● **Source data**
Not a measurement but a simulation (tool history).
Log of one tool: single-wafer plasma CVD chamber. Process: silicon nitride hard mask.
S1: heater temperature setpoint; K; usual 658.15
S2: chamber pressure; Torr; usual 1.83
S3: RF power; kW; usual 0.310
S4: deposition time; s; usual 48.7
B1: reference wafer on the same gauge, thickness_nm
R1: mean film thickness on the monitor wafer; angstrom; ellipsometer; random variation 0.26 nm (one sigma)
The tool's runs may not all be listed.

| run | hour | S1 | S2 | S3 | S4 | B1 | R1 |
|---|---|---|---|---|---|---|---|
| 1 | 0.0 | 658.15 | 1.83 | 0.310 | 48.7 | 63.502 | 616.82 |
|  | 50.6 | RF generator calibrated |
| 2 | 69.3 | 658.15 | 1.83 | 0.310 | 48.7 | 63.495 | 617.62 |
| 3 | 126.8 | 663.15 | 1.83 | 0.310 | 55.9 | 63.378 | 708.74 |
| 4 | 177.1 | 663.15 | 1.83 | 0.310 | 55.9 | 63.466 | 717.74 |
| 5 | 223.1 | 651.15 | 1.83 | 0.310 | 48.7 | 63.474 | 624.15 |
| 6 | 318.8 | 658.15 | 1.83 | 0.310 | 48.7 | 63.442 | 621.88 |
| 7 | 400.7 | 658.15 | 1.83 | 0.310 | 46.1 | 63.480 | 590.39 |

● **Assigned task**
A word-for-word repeat of the full data is needed.

● **Written solution**
Not a measurement but a simulation (tool history).
Log of one tool: single-wafer plasma CVD chamber. Process: silicon nitride hard mask.
S1: heater temperature setpoint; K; usual 658.15
S2: chamber pressure; Torr; usual 1.83
S3: RF power; kW; usual 0.310
S4: deposition time; s; usual 48.7
B1: reference wafer on the same gauge, thickness_nm
R1: mean film thickness on the monitor wafer; angstrom; ellipsometer; random variation 0.26 nm (one sigma)
The tool's runs may not all be listed.

| run | hour | S1 | S2 | S3 | S4 | B1 | R1 |
|---|---|---|---|---|---|---|---|
| 1 | 0.0 | 658.15 | 1.83 | 0.310 | 48.7 | 63.502 | 616.82 |
|  | 50.6 | RF generator calibrated |
| 2 | 69.3 | 658.15 | 1.83 | 0.310 | 48.7 | 63.495 | 617.62 |
| 3 | 126.8 | 663.15 | 1.83 | 0.310 | 55.9 | 63.378 | 708.74 |
| 4 | 177.1 | 663.15 | 1.83 | 0.310 | 55.9 | 63.466 | 717.74 |
| 5 | 223.1 | 651.15 | 1.83 | 0.310 | 48.7 | 63.474 | 624.15 |
| 6 | 318.8 | 658.15 | 1.83 | 0.310 | 48.7 | 63.442 | 621.88 |
| 7 | 400.7 | 658.15 | 1.83 | 0.310 | 46.1 | 63.480 | 590.39 |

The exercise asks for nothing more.